- _Work item_: The answer must consist of the records below, repeated exactly.

=== Extracted data ===

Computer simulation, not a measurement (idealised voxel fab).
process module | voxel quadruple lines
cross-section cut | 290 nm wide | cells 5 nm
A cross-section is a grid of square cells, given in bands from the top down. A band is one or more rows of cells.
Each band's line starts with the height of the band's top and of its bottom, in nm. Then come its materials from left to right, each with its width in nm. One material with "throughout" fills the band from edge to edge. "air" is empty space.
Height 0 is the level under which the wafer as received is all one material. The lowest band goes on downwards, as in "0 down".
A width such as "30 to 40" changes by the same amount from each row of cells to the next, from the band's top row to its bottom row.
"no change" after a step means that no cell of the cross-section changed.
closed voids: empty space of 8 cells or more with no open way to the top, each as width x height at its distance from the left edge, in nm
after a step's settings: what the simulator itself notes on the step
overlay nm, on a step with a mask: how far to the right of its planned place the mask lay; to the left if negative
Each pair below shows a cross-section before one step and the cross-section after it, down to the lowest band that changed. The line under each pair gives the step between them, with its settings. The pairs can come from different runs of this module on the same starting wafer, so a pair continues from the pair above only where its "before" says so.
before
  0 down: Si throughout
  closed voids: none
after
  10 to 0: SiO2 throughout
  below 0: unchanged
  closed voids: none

===

- _Exercise answer_:
Computer simulation, not a measurement (idealised voxel fab).
process module | voxel quadruple lines
cross-section cut | 290 nm wide | cells 5 nm
A cross-section is a grid of square cells, given in bands from the top down. A band is one or more rows of cells.
Each band's line starts with the height of the band's top and of its bottom, in nm. Then come its materials from left to right, each with its width in nm. One material with "throughout" fills the band from edge to edge. "air" is empty space.
Height 0 is the level under which the wafer as received is all one material. The lowest band goes on downwards, as in "0 down".
A width such as "30 to 40" changes by the same amount from each row of cells to the next, from the band's top row to its bottom row.
"no change" after a step means that no cell of the cross-section changed.
closed voids: empty space of 8 cells or more with no open way to the top, each as width x height at its distance from the left edge, in nm
after a step's settings: what the simulator itself notes on the step
overlay nm, on a step with a mask: how far to the right of its planned place the mask lay; to the left if negative
Each pair below shows a cross-section before one step and the cross-section after it, down to the lowest band that changed. The line under each pair gives the step between them, with its settings. The pairs can come from different runs of this module on the same starting wafer, so a pair continues from the pair above only where its "before" says so.
before
  0 down: Si throughout
  closed voids: none
after
  10 to 0: SiO2 throughout
  below 0: unchanged
  closed voids: none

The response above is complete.